EXERCISE = Print every line of the listing below, starting with the line that holds "Tool commonality check" and going on through the line that holds "L437 | day 10", both included, and print nothing else.

+++ GIVEN ENTRIES

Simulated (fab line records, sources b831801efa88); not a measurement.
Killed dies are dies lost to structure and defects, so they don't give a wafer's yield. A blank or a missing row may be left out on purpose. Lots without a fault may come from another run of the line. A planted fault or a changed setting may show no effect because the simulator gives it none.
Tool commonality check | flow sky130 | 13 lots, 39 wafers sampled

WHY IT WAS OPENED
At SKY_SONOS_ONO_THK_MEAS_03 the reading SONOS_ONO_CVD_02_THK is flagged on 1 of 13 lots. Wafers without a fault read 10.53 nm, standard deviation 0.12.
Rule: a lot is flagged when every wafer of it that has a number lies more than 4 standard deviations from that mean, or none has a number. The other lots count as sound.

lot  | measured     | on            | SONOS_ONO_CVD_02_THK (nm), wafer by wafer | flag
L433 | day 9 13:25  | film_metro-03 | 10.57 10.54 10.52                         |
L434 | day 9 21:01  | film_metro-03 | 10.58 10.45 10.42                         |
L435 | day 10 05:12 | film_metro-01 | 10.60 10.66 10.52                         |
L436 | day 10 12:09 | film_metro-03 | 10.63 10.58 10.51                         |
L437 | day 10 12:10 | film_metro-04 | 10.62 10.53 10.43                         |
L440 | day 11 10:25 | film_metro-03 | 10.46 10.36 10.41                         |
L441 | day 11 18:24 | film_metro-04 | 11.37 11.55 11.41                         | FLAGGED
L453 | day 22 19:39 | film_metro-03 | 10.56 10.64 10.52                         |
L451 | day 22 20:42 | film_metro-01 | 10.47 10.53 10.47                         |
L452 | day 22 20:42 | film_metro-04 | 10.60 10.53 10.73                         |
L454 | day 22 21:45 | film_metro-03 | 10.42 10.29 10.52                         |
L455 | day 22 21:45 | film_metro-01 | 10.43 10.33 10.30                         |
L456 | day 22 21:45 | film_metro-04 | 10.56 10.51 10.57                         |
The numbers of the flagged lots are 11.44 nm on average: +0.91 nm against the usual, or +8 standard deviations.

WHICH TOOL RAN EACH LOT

++++++

PROBLEM SOLUTION =
Tool commonality check | flow sky130 | 13 lots, 39 wafers sampled

WHY IT WAS OPENED
At SKY_SONOS_ONO_THK_MEAS_03 the reading SONOS_ONO_CVD_02_THK is flagged on 1 of 13 lots. Wafers without a fault read 10.53 nm, standard deviation 0.12.
Rule: a lot is flagged when every wafer of it that has a number lies more than 4 standard deviations from that mean, or none has a number. The other lots count as sound.

lot  | measured     | on            | SONOS_ONO_CVD_02_THK (nm), wafer by wafer | flag
L433 | day 9 13:25  | film_metro-03 | 10.57 10.54 10.52                         |
L434 | day 9 21:01  | film_metro-03 | 10.58 10.45 10.42                         |
L435 | day 10 05:12 | film_metro-01 | 10.60 10.66 10.52                         |
L436 | day 10 12:09 | film_metro-03 | 10.63 10.58 10.51                         |
L437 | day 10 12:10 | film_metro-04 | 10.62 10.53 10.43                         |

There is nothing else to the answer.